--- START ---

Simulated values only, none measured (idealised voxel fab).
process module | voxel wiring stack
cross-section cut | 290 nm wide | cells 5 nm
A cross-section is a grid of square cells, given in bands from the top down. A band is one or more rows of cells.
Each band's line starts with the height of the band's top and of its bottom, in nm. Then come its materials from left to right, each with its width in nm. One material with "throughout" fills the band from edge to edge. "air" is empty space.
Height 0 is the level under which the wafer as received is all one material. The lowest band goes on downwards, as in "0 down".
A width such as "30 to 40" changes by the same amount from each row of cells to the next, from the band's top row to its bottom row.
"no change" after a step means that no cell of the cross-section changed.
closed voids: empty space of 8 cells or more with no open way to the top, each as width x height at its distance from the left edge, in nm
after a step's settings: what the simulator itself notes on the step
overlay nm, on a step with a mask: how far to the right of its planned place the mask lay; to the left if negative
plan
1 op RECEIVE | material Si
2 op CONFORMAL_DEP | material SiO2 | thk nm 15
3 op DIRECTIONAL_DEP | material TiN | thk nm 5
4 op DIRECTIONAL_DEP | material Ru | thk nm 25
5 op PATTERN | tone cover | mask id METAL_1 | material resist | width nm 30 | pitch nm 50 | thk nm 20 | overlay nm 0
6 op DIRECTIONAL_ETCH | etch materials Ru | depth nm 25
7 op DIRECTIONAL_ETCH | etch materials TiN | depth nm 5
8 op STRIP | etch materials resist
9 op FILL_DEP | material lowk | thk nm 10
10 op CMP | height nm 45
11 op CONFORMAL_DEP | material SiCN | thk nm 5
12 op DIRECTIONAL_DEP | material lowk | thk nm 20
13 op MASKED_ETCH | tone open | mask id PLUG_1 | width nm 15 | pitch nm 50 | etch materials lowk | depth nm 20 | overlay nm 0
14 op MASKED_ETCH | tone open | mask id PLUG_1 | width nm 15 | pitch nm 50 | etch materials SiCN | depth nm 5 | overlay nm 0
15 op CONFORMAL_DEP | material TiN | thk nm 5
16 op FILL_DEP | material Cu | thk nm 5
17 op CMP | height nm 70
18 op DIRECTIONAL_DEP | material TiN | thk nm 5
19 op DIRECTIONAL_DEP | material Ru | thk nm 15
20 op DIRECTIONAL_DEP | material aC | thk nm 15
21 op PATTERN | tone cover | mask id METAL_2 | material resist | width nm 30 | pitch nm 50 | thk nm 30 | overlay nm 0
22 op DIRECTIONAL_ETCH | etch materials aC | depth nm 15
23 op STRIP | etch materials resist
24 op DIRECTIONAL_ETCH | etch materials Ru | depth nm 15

--- END ---

**Assignment:**
Word for word, restate the entries from the first line to the line that has "6 op DIRECTIONAL_ETCH", both included, and nothing else.

**Reply:**
Simulated values only, none measured (idealised voxel fab).
process module | voxel wiring stack
cross-section cut | 290 nm wide | cells 5 nm
A cross-section is a grid of square cells, given in bands from the top down. A band is one or more rows of cells.
Each band's line starts with the height of the band's top and of its bottom, in nm. Then come its materials from left to right, each with its width in nm. One material with "throughout" fills the band from edge to edge. "air" is empty space.
Height 0 is the level under which the wafer as received is all one material. The lowest band goes on downwards, as in "0 down".
A width such as "30 to 40" changes by the same amount from each row of cells to the next, from the band's top row to its bottom row.
"no change" after a step means that no cell of the cross-section changed.
closed voids: empty space of 8 cells or more with no open way to the top, each as width x height at its distance from the left edge, in nm
after a step's settings: what the simulator itself notes on the step
overlay nm, on a step with a mask: how far to the right of its planned place the mask lay; to the left if negative
plan
1 op RECEIVE | material Si
2 op CONFORMAL_DEP | material SiO2 | thk nm 15
3 op DIRECTIONAL_DEP | material TiN | thk nm 5
4 op DIRECTIONAL_DEP | material Ru | thk nm 25
5 op PATTERN | tone cover | mask id METAL_1 | material resist | width nm 30 | pitch nm 50 | thk nm 20 | overlay nm 0
6 op DIRECTIONAL_ETCH | etch materials Ru | depth nm 25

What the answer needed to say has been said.